§ **Excerpted data**
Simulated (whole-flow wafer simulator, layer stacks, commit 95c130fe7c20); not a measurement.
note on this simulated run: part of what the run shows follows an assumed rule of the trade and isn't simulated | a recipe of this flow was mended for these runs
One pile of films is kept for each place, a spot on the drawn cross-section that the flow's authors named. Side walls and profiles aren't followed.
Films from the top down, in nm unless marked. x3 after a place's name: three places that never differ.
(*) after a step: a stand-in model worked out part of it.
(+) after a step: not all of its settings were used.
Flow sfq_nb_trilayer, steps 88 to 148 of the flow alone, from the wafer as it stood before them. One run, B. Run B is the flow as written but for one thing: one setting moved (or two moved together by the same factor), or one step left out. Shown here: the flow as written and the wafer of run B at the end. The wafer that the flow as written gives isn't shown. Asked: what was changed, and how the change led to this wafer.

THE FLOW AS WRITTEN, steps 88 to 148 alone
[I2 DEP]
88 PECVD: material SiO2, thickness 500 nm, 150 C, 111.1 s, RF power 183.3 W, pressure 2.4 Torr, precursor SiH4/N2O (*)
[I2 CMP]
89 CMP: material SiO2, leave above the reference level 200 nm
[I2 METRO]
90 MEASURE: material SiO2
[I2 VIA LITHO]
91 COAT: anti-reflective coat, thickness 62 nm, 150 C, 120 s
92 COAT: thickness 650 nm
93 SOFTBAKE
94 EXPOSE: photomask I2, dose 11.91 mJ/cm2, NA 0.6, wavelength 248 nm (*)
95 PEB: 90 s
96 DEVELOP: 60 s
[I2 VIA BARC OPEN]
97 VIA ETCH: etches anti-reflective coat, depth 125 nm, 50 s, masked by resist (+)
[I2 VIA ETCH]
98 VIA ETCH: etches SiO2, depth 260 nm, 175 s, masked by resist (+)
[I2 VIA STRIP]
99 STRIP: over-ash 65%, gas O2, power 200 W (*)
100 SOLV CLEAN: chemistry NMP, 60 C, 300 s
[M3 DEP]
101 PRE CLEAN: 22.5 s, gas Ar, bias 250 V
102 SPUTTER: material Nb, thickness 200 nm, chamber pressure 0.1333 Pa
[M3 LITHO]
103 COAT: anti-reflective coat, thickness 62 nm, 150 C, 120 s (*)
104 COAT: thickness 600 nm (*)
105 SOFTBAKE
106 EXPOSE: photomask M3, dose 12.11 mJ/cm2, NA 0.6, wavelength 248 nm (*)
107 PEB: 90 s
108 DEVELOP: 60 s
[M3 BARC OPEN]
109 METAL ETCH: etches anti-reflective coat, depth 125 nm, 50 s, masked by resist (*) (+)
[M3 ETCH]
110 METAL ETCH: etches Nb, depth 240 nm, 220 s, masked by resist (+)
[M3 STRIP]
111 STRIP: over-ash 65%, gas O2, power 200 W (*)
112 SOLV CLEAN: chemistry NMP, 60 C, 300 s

§ **Work instruction**
The lines above, from the start of the records through the one containing "note on this", are to be printed exactly, and nothing else is to be included.

§ **Response box**
Simulated (whole-flow wafer simulator, layer stacks, commit 95c130fe7c20); not a measurement.
note on this simulated run: part of what the run shows follows an assumed rule of the trade and isn't simulated | a recipe of this flow was mended for these runs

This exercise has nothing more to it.